Brief -
Copy every entry exactly.

Data under study -
•••••
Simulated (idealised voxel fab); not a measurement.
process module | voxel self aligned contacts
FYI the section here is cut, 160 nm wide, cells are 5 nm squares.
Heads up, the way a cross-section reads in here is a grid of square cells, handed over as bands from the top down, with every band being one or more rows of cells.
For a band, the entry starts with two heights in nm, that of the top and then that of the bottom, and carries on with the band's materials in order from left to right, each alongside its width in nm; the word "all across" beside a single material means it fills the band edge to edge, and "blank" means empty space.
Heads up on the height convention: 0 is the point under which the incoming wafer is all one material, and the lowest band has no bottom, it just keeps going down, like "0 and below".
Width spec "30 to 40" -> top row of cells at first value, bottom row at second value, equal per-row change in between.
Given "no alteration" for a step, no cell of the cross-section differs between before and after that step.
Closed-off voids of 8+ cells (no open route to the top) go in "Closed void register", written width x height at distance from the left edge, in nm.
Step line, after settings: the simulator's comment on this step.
•••••

Answer section -
Simulated (idealised voxel fab); not a measurement.
process module | voxel self aligned contacts
FYI the section here is cut, 160 nm wide, cells are 5 nm squares.
Heads up, the way a cross-section reads in here is a grid of square cells, handed over as bands from the top down, with every band being one or more rows of cells.
For a band, the entry starts with two heights in nm, that of the top and then that of the bottom, and carries on with the band's materials in order from left to right, each alongside its width in nm; the word "all across" beside a single material means it fills the band edge to edge, and "blank" means empty space.
Heads up on the height convention: 0 is the point under which the incoming wafer is all one material, and the lowest band has no bottom, it just keeps going down, like "0 and below".
Width spec "30 to 40" -> top row of cells at first value, bottom row at second value, equal per-row change in between.
Given "no alteration" for a step, no cell of the cross-section differs between before and after that step.
Closed-off voids of 8+ cells (no open route to the top) go in "Closed void register", written width x height at distance from the left edge, in nm.
Step line, after settings: the simulator's comment on this step.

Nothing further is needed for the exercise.